TASK ITEM
Line by line, transcribe the data shown below.

PROVIDED INFORMATION
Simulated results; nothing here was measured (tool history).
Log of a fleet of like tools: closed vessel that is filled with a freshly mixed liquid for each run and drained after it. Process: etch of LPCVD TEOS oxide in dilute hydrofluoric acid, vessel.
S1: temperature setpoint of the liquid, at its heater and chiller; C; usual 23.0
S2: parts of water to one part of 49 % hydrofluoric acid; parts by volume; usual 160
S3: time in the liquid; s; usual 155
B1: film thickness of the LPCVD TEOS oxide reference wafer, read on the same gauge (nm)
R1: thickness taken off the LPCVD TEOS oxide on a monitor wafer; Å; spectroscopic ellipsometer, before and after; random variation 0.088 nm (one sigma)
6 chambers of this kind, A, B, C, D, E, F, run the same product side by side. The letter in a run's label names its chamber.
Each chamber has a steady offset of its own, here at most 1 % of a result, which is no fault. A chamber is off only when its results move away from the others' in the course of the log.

WRITTEN ANSWER
Simulated results; nothing here was measured (tool history).
Log of a fleet of like tools: closed vessel that is filled with a freshly mixed liquid for each run and drained after it. Process: etch of LPCVD TEOS oxide in dilute hydrofluoric acid, vessel.
S1: temperature setpoint of the liquid, at its heater and chiller; C; usual 23.0
S2: parts of water to one part of 49 % hydrofluoric acid; parts by volume; usual 160
S3: time in the liquid; s; usual 155
B1: film thickness of the LPCVD TEOS oxide reference wafer, read on the same gauge (nm)
R1: thickness taken off the LPCVD TEOS oxide on a monitor wafer; Å; spectroscopic ellipsometer, before and after; random variation 0.088 nm (one sigma)
6 chambers of this kind, A, B, C, D, E, F, run the same product side by side. The letter in a run's label names its chamber.
Each chamber has a steady offset of its own, here at most 1 % of a result, which is no fault. A chamber is off only when its results move away from the others' in the course of the log.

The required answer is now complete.